(Beginning of Exercise data)

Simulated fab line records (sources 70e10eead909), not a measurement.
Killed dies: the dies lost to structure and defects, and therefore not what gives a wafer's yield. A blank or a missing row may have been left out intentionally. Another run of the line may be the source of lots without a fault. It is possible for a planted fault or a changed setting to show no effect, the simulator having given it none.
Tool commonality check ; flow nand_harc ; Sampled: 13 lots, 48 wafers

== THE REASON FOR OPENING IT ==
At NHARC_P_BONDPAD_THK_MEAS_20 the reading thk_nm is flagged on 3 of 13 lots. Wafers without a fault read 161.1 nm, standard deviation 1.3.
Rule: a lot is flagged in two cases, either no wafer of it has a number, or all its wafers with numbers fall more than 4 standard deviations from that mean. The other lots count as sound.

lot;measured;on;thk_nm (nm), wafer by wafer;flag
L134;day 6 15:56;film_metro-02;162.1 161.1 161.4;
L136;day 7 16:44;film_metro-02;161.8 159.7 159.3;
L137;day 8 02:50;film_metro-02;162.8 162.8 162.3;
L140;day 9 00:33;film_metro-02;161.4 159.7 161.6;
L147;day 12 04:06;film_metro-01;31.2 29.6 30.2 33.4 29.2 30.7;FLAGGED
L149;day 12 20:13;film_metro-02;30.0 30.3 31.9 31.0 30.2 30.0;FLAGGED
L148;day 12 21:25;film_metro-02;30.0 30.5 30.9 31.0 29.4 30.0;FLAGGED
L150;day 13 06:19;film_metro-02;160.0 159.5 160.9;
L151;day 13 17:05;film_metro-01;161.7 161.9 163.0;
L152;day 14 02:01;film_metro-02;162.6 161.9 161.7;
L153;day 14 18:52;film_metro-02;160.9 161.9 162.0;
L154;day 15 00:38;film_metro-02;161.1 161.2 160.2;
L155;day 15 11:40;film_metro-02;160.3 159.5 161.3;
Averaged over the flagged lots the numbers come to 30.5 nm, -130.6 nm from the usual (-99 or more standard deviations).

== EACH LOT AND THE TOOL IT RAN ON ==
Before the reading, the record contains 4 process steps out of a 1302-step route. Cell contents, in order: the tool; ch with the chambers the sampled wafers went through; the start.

(End of Exercise data)

Which lines run from the first of the listing to the line containing "L134;day 6 15:56;film_metro-02;162.1"? Reproduce those exactly, both ends included.

Simulated fab line records (sources 70e10eead909), not a measurement.
Killed dies: the dies lost to structure and defects, and therefore not what gives a wafer's yield. A blank or a missing row may have been left out intentionally. Another run of the line may be the source of lots without a fault. It is possible for a planted fault or a changed setting to show no effect, the simulator having given it none.
Tool commonality check ; flow nand_harc ; Sampled: 13 lots, 48 wafers

== THE REASON FOR OPENING IT ==
At NHARC_P_BONDPAD_THK_MEAS_20 the reading thk_nm is flagged on 3 of 13 lots. Wafers without a fault read 161.1 nm, standard deviation 1.3.
Rule: a lot is flagged in two cases, either no wafer of it has a number, or all its wafers with numbers fall more than 4 standard deviations from that mean. The other lots count as sound.

lot;measured;on;thk_nm (nm), wafer by wafer;flag
L134;day 6 15:56;film_metro-02;162.1 161.1 161.4;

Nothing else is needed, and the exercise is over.